* _Work request_
Give back the entries verbatim.

* _The data_
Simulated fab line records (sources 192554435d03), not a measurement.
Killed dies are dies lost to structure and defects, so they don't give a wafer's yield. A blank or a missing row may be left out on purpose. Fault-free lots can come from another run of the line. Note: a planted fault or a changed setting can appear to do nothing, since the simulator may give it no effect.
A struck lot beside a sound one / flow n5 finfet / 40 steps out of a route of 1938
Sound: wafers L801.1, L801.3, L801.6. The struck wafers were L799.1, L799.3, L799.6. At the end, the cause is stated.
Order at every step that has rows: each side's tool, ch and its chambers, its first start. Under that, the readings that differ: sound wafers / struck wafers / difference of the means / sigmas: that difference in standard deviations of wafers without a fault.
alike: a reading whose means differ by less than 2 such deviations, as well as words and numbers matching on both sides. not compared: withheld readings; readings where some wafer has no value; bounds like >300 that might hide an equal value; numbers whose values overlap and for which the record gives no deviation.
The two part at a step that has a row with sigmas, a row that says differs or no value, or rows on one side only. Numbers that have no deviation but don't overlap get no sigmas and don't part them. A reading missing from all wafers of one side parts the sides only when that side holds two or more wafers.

* _Worked solution_
Simulated fab line records (sources 192554435d03), not a measurement.
Killed dies are dies lost to structure and defects, so they don't give a wafer's yield. A blank or a missing row may be left out on purpose. Fault-free lots can come from another run of the line. Note: a planted fault or a changed setting can appear to do nothing, since the simulator may give it no effect.
A struck lot beside a sound one / flow n5 finfet / 40 steps out of a route of 1938
Sound: wafers L801.1, L801.3, L801.6. The struck wafers were L799.1, L799.3, L799.6. At the end, the cause is stated.
Order at every step that has rows: each side's tool, ch and its chambers, its first start. Under that, the readings that differ: sound wafers / struck wafers / difference of the means / sigmas: that difference in standard deviations of wafers without a fault.
alike: a reading whose means differ by less than 2 such deviations, as well as words and numbers matching on both sides. not compared: withheld readings; readings where some wafer has no value; bounds like >300 that might hide an equal value; numbers whose values overlap and for which the record gives no deviation.
The two part at a step that has a row with sigmas, a row that says differs or no value, or rows on one side only. Numbers that have no deviation but don't overlap get no sigmas and don't part them. A reading missing from all wafers of one side parts the sides only when that side holds two or more wafers.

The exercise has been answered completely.